• _Required action_: Word for word, restate the lines of the material below from its first line through the one containing "cross-section cut | 270 nm wide | cells 5 nm". Omit the rest.

• _Extracted entries_:
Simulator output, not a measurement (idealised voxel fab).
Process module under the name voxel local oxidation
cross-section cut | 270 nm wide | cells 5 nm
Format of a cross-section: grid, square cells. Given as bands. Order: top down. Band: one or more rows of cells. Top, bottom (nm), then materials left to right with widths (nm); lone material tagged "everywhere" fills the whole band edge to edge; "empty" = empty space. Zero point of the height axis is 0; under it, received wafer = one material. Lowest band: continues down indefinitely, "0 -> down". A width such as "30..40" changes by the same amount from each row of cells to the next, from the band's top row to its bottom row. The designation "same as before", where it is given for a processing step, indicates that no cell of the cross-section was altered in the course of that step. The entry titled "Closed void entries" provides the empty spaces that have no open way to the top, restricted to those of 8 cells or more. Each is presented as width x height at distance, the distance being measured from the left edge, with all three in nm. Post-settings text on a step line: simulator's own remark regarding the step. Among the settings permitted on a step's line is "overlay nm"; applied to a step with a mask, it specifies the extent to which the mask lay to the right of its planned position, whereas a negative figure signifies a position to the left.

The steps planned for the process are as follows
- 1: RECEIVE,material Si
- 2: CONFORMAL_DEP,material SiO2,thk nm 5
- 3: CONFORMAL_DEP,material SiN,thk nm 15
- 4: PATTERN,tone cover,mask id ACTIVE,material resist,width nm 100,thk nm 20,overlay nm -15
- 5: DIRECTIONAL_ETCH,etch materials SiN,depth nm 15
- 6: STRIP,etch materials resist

• _Result_:
Simulator output, not a measurement (idealised voxel fab).
Process module under the name voxel local oxidation
cross-section cut | 270 nm wide | cells 5 nm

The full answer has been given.